ASSIGNMENT:
Retype the records in full, exactly as they stand.

------ RECORDS PROVIDED

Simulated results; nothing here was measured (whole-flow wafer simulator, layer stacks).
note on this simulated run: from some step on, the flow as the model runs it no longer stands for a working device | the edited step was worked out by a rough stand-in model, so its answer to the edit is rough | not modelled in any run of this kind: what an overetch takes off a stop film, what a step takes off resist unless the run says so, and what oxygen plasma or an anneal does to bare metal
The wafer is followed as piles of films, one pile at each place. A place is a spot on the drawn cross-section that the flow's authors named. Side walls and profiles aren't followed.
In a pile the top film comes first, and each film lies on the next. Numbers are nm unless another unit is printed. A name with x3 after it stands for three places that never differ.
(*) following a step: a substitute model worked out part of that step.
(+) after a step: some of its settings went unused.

------------

RESPONSE AREA:
Simulated results; nothing here was measured (whole-flow wafer simulator, layer stacks).
note on this simulated run: from some step on, the flow as the model runs it no longer stands for a working device | the edited step was worked out by a rough stand-in model, so its answer to the edit is rough | not modelled in any run of this kind: what an overetch takes off a stop film, what a step takes off resist unless the run says so, and what oxygen plasma or an anneal does to bare metal
The wafer is followed as piles of films, one pile at each place. A place is a spot on the drawn cross-section that the flow's authors named. Side walls and profiles aren't followed.
In a pile the top film comes first, and each film lies on the next. Numbers are nm unless another unit is printed. A name with x3 after it stands for three places that never differ.
(*) following a step: a substitute model worked out part of that step.
(+) after a step: some of its settings went unused.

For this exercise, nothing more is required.